From the data underneath, reproduce exactly the stretch that begins at the line with "13) FILL_DEP | material Cu | thk nm 10" and ends after the line with "15) CONFORMAL_DEP | material SiCN | thk nm 5".

• • • • •

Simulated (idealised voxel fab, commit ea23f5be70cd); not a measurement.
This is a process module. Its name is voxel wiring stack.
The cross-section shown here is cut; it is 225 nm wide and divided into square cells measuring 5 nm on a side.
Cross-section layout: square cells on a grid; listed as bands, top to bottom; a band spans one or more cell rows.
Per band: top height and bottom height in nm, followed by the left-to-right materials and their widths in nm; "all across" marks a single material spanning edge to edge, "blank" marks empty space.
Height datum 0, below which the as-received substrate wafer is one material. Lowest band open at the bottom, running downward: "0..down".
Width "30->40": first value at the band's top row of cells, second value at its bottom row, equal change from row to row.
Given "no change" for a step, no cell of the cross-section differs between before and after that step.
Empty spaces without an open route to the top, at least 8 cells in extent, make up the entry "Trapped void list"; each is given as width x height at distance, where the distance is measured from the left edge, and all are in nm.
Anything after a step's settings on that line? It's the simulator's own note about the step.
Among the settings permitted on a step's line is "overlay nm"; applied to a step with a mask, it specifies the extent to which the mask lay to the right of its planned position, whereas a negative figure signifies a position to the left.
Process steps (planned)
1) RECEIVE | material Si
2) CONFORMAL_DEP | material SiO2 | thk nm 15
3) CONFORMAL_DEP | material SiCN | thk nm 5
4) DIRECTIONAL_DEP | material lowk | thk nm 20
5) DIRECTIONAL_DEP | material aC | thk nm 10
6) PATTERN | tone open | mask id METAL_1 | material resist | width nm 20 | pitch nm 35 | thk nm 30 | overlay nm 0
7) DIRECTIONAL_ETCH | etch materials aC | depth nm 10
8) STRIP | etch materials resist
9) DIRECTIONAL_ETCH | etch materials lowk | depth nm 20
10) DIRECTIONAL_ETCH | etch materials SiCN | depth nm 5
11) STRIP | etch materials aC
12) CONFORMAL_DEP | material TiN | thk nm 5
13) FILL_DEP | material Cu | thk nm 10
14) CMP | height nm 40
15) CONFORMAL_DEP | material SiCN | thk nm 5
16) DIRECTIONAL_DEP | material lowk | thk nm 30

• • • • •

Solution ::
13) FILL_DEP | material Cu | thk nm 10
14) CMP | height nm 40
15) CONFORMAL_DEP | material SiCN | thk nm 5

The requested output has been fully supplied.